==============================

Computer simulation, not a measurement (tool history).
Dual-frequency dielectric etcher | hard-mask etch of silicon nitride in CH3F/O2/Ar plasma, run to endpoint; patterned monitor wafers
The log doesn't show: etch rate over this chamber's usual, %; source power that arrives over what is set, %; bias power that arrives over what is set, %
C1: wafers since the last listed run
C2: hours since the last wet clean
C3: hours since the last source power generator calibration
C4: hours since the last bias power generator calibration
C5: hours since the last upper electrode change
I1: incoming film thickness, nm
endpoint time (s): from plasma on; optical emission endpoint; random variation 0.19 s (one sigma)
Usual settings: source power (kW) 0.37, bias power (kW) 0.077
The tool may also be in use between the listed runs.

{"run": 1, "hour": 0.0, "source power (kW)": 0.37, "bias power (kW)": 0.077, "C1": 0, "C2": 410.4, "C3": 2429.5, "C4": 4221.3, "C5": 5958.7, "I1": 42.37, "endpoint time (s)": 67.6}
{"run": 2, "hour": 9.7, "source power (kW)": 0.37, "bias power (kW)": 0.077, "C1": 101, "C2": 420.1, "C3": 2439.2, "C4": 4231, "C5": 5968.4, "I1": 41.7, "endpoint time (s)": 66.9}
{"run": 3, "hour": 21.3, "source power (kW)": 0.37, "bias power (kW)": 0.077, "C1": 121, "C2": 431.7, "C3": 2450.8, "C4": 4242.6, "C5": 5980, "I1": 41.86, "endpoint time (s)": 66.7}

==============================

• _ACTIVITY_:
An exact copy of all the records above is the required answer.

• _TASK RESULT_:
Computer simulation, not a measurement (tool history).
Dual-frequency dielectric etcher | hard-mask etch of silicon nitride in CH3F/O2/Ar plasma, run to endpoint; patterned monitor wafers
The log doesn't show: etch rate over this chamber's usual, %; source power that arrives over what is set, %; bias power that arrives over what is set, %
C1: wafers since the last listed run
C2: hours since the last wet clean
C3: hours since the last source power generator calibration
C4: hours since the last bias power generator calibration
C5: hours since the last upper electrode change
I1: incoming film thickness, nm
endpoint time (s): from plasma on; optical emission endpoint; random variation 0.19 s (one sigma)
Usual settings: source power (kW) 0.37, bias power (kW) 0.077
The tool may also be in use between the listed runs.

{"run": 1, "hour": 0.0, "source power (kW)": 0.37, "bias power (kW)": 0.077, "C1": 0, "C2": 410.4, "C3": 2429.5, "C4": 4221.3, "C5": 5958.7, "I1": 42.37, "endpoint time (s)": 67.6}
{"run": 2, "hour": 9.7, "source power (kW)": 0.37, "bias power (kW)": 0.077, "C1": 101, "C2": 420.1, "C3": 2439.2, "C4": 4231, "C5": 5968.4, "I1": 41.7, "endpoint time (s)": 66.9}
{"run": 3, "hour": 21.3, "source power (kW)": 0.37, "bias power (kW)": 0.077, "C1": 121, "C2": 431.7, "C3": 2450.8, "C4": 4242.6, "C5": 5980, "I1": 41.86, "endpoint time (s)": 66.7}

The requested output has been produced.